Work request | Set out exactly, line by line, the stretch of data below that begins at the line containing "Everything below 50 is unchanged." and ends at the line containing "55..50 = 50", with both ends kept.

Entries supplied |
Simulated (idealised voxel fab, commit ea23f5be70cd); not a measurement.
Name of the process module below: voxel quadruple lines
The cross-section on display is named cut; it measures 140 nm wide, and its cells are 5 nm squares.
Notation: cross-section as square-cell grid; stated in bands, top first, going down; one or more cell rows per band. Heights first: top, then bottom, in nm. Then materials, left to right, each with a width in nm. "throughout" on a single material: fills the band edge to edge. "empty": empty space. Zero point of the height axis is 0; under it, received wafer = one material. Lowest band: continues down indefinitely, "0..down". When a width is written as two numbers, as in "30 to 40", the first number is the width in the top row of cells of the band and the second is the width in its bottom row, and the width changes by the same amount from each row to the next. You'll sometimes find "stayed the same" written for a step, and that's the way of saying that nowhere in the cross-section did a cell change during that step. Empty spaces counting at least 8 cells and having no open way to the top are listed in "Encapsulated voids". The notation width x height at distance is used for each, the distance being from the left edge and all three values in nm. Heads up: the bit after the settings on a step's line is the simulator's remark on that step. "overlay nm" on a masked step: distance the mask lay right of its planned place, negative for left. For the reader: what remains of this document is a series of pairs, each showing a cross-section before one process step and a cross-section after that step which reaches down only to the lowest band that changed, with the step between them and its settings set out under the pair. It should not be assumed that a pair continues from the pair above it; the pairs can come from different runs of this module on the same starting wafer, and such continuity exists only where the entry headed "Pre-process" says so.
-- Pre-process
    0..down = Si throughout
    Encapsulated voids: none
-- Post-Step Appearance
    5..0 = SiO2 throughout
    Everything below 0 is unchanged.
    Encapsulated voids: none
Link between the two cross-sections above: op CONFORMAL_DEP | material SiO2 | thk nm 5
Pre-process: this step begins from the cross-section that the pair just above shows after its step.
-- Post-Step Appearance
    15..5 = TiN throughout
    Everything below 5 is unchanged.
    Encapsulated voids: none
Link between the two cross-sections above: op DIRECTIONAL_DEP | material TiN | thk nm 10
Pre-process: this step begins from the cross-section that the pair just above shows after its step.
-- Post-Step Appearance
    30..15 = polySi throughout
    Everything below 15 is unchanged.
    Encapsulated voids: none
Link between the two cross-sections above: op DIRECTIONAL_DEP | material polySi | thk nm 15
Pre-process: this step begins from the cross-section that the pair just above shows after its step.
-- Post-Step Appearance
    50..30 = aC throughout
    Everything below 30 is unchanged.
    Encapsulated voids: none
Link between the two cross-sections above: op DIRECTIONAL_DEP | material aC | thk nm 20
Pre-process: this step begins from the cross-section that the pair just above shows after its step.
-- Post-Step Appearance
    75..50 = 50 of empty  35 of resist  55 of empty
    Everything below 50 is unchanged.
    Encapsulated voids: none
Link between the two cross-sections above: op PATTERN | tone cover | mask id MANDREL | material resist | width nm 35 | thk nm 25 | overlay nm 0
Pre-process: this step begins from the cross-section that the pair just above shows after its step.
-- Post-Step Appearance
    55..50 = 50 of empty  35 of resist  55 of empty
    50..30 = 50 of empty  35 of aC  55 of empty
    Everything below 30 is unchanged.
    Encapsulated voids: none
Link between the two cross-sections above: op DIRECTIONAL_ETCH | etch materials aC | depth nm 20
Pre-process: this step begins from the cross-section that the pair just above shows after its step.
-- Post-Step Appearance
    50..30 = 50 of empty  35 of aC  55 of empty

Task answer |
    Everything below 50 is unchanged.
    Encapsulated voids: none
Link between the two cross-sections above: op PATTERN | tone cover | mask id MANDREL | material resist | width nm 35 | thk nm 25 | overlay nm 0
Pre-process: this step begins from the cross-section that the pair just above shows after its step.
-- Post-Step Appearance
    55..50 = 50 of empty  35 of resist  55 of empty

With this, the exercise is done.